▶ [Available data]
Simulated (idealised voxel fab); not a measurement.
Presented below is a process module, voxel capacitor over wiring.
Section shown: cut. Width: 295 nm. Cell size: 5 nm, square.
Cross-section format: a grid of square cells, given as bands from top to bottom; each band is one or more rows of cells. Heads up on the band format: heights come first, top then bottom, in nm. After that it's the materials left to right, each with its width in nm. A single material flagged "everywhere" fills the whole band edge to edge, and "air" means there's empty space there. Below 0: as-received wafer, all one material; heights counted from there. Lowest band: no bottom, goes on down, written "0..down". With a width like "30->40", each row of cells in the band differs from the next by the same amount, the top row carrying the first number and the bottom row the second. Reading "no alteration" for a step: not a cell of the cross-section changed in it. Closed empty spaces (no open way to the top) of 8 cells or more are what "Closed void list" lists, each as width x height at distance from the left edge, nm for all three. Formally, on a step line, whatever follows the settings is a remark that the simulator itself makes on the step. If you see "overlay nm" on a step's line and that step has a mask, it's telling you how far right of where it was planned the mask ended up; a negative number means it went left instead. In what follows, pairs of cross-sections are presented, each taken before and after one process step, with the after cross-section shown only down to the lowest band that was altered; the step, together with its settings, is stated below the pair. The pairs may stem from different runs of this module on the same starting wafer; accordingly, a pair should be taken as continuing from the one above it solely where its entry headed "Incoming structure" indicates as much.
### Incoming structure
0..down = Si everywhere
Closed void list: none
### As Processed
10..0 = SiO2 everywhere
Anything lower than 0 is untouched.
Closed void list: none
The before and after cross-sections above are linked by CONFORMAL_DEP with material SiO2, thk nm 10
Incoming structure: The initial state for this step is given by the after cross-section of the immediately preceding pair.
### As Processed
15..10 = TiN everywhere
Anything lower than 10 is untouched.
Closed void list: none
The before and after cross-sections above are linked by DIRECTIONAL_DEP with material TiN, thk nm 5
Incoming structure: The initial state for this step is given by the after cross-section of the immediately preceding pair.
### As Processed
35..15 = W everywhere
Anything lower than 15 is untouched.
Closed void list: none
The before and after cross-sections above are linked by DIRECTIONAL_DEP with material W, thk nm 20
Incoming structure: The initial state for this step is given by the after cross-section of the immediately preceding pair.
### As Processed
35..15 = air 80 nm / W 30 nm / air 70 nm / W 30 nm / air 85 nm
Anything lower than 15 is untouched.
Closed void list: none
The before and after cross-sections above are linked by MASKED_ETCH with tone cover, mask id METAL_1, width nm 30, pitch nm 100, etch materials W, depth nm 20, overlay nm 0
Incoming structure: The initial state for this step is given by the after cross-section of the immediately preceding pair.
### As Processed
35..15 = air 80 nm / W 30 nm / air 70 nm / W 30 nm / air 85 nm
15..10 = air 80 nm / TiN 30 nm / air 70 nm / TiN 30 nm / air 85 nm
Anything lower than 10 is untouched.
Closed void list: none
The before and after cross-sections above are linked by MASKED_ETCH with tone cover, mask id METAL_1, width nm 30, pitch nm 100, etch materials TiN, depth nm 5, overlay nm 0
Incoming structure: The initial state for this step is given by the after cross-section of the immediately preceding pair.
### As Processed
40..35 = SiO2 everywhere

▶ [Work task] Restate, please, word for word the span of records running from the first line to the line bearing "Section shown: cut.", both included, and nothing outside it.

▶ [Response area]
Simulated (idealised voxel fab); not a measurement.
Presented below is a process module, voxel capacitor over wiring.
Section shown: cut. Width: 295 nm. Cell size: 5 nm, square.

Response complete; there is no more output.